▶ [DATA EXTRACTS]:

= = =

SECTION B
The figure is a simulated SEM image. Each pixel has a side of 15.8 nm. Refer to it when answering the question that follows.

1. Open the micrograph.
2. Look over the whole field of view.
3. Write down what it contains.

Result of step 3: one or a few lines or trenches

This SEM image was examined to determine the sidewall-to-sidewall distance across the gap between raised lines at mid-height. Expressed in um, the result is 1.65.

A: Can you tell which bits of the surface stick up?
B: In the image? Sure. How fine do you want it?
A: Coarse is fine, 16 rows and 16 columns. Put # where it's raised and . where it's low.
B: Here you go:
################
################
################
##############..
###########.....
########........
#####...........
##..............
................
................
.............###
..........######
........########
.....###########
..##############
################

= = =

▶ [WORK INSTRUCTION]:
Please retype, with no changes, the lines that run from the first line of the entries to the line with "B: In the image?", both ends included.

▶ [TASK RESULT]:
SECTION B
The figure is a simulated SEM image. Each pixel has a side of 15.8 nm. Refer to it when answering the question that follows.

1. Open the micrograph.
2. Look over the whole field of view.
3. Write down what it contains.

Result of step 3: one or a few lines or trenches

This SEM image was examined to determine the sidewall-to-sidewall distance across the gap between raised lines at mid-height. Expressed in um, the result is 1.65.

A: Can you tell which bits of the surface stick up?
B: In the image? Sure. How fine do you want it?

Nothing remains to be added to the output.